============
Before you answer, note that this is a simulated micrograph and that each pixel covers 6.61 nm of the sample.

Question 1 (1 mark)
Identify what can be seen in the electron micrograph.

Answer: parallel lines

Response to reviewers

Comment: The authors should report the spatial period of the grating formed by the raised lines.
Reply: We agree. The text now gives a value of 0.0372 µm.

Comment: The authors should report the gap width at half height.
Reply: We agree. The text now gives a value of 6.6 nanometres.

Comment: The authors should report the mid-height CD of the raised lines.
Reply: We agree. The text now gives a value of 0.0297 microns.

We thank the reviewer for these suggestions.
============

- [ACTION ITEM]
Return the data above in full, keeping each line exactly as it stands.

- [WRITTEN ANSWER]
Before you answer, note that this is a simulated micrograph and that each pixel covers 6.61 nm of the sample.

Question 1 (1 mark)
Identify what can be seen in the electron micrograph.

Answer: parallel lines

Response to reviewers

Comment: The authors should report the spatial period of the grating formed by the raised lines.
Reply: We agree. The text now gives a value of 0.0372 µm.

Comment: The authors should report the gap width at half height.
Reply: We agree. The text now gives a value of 6.6 nanometres.

Comment: The authors should report the mid-height CD of the raised lines.
Reply: We agree. The text now gives a value of 0.0297 microns.

We thank the reviewer for these suggestions.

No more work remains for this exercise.